REQUIREMENT: All lines from the start of the listing below through the line containing "Wanted to know" are to be written out again exactly, and no others.

STORED DATA:
**********
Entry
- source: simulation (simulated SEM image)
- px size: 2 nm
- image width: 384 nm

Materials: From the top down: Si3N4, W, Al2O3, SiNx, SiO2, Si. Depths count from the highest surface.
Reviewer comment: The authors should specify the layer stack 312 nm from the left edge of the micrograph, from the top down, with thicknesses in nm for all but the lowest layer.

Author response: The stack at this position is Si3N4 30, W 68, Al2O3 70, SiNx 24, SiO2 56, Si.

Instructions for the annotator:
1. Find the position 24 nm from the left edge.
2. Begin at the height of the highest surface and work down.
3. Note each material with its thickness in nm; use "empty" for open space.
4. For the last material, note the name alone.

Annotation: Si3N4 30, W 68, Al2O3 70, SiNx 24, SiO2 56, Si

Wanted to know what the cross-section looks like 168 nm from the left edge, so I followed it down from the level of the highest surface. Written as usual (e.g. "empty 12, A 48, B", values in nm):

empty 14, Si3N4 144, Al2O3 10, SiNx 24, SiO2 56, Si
**********

SOLUTION:
Entry
- source: simulation (simulated SEM image)
- px size: 2 nm
- image width: 384 nm

Materials: From the top down: Si3N4, W, Al2O3, SiNx, SiO2, Si. Depths count from the highest surface.
Reviewer comment: The authors should specify the layer stack 312 nm from the left edge of the micrograph, from the top down, with thicknesses in nm for all but the lowest layer.

Author response: The stack at this position is Si3N4 30, W 68, Al2O3 70, SiNx 24, SiO2 56, Si.

Instructions for the annotator:
1. Find the position 24 nm from the left edge.
2. Begin at the height of the highest surface and work down.
3. Note each material with its thickness in nm; use "empty" for open space.
4. For the last material, note the name alone.

Annotation: Si3N4 30, W 68, Al2O3 70, SiNx 24, SiO2 56, Si

Wanted to know what the cross-section looks like 168 nm from the left edge, so I followed it down from the level of the highest surface. Written as usual (e.g. "empty 12, A 48, B", values in nm):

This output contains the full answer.